*** Opening of Records provided ***
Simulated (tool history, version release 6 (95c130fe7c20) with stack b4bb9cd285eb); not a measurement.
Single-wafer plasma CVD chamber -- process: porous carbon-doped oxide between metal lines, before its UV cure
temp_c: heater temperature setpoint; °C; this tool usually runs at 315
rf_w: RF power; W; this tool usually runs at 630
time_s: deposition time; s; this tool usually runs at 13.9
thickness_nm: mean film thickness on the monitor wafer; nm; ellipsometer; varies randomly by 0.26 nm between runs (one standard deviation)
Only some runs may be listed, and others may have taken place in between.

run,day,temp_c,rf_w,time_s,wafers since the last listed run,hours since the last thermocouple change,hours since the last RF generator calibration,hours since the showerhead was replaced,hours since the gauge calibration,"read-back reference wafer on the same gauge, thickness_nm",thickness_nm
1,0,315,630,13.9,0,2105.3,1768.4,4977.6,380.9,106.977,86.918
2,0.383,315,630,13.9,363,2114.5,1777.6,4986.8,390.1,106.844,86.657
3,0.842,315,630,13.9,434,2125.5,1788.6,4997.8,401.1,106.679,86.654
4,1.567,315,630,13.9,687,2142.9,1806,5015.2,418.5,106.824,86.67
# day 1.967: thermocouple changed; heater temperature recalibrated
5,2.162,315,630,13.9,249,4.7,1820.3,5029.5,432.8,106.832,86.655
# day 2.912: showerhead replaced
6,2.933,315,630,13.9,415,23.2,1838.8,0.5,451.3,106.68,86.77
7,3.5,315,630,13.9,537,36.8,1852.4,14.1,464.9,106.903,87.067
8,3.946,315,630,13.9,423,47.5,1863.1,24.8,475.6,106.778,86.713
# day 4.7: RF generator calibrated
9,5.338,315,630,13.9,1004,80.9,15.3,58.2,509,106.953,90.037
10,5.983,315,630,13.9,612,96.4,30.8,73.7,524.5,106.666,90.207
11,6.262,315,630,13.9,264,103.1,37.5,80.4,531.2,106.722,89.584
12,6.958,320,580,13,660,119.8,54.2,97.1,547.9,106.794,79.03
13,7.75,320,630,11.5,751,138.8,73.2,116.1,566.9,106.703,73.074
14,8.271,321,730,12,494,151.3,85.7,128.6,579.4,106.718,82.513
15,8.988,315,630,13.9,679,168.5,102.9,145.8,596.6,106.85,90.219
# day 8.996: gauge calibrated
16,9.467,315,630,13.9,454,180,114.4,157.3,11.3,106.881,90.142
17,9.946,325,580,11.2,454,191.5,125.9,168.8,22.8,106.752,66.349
*** Close of Records provided ***

*Required action*
Transcribe the opening lines of the listing exactly, please. Stop after the line that contains "# day 4.7: RF generator calibrated".

*Written reply*
Simulated (tool history, version release 6 (95c130fe7c20) with stack b4bb9cd285eb); not a measurement.
Single-wafer plasma CVD chamber -- process: porous carbon-doped oxide between metal lines, before its UV cure
temp_c: heater temperature setpoint; °C; this tool usually runs at 315
rf_w: RF power; W; this tool usually runs at 630
time_s: deposition time; s; this tool usually runs at 13.9
thickness_nm: mean film thickness on the monitor wafer; nm; ellipsometer; varies randomly by 0.26 nm between runs (one standard deviation)
Only some runs may be listed, and others may have taken place in between.

run,day,temp_c,rf_w,time_s,wafers since the last listed run,hours since the last thermocouple change,hours since the last RF generator calibration,hours since the showerhead was replaced,hours since the gauge calibration,"read-back reference wafer on the same gauge, thickness_nm",thickness_nm
1,0,315,630,13.9,0,2105.3,1768.4,4977.6,380.9,106.977,86.918
2,0.383,315,630,13.9,363,2114.5,1777.6,4986.8,390.1,106.844,86.657
3,0.842,315,630,13.9,434,2125.5,1788.6,4997.8,401.1,106.679,86.654
4,1.567,315,630,13.9,687,2142.9,1806,5015.2,418.5,106.824,86.67
# day 1.967: thermocouple changed; heater temperature recalibrated
5,2.162,315,630,13.9,249,4.7,1820.3,5029.5,432.8,106.832,86.655
# day 2.912: showerhead replaced
6,2.933,315,630,13.9,415,23.2,1838.8,0.5,451.3,106.68,86.77
7,3.5,315,630,13.9,537,36.8,1852.4,14.1,464.9,106.903,87.067
8,3.946,315,630,13.9,423,47.5,1863.1,24.8,475.6,106.778,86.713
# day 4.7: RF generator calibrated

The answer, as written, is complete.